# ASSIGNED TASK:
Would you please copy out each entry exactly?

═════ LISTED ENTRIES ═════

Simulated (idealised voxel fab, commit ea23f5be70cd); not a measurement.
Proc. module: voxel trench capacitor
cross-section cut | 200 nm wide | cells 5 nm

═════

# ANSWER BOX:
Simulated (idealised voxel fab, commit ea23f5be70cd); not a measurement.
Proc. module: voxel trench capacitor
cross-section cut | 200 nm wide | cells 5 nm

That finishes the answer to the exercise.